→ **EXTRACTED ENTRIES**:
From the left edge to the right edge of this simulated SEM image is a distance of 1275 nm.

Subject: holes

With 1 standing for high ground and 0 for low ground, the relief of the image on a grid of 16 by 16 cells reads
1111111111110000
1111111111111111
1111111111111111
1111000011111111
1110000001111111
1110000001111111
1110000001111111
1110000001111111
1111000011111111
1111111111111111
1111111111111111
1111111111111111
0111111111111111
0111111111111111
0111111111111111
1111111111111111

→ **WORK TASK**: Retype the entries word for word.

→ **WORKED SOLUTION**:
From the left edge to the right edge of this simulated SEM image is a distance of 1275 nm.

Subject: holes

With 1 standing for high ground and 0 for low ground, the relief of the image on a grid of 16 by 16 cells reads
1111111111110000
1111111111111111
1111111111111111
1111000011111111
1110000001111111
1110000001111111
1110000001111111
1110000001111111
1111000011111111
1111111111111111
1111111111111111
1111111111111111
0111111111111111
0111111111111111
0111111111111111
1111111111111111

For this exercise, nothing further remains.